- Task item: Only the lines below between the ones containing "### Pre-step cross-section" and "40..35 | TiN full width", inclusive, are to be reproduced, each exactly as it stands.

- Given information:
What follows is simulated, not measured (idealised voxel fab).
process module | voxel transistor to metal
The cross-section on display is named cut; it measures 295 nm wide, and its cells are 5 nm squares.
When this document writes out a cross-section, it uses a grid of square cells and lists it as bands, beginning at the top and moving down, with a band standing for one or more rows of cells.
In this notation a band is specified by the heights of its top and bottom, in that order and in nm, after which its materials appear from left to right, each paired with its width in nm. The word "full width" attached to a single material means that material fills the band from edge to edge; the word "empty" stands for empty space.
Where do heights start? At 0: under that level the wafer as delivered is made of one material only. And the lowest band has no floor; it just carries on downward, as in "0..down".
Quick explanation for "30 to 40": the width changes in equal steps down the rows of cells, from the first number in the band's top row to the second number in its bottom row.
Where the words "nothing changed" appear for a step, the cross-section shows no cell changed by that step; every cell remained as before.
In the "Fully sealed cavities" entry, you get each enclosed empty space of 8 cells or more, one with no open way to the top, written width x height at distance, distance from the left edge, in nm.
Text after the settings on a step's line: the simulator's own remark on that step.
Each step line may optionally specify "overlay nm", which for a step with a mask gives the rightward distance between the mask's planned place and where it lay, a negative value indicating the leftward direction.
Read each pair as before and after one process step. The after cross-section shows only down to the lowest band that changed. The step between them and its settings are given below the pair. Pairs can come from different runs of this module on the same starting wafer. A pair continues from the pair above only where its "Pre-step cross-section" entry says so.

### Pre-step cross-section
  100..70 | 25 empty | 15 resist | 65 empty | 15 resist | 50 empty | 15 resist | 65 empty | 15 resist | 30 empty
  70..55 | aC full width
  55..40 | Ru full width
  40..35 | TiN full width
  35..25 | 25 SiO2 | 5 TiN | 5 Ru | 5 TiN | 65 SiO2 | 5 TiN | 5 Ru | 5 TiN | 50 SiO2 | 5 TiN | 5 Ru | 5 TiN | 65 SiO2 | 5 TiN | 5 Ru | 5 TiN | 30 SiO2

- Worked solution:
### Pre-step cross-section
  100..70 | 25 empty | 15 resist | 65 empty | 15 resist | 50 empty | 15 resist | 65 empty | 15 resist | 30 empty
  70..55 | aC full width
  55..40 | Ru full width
  40..35 | TiN full width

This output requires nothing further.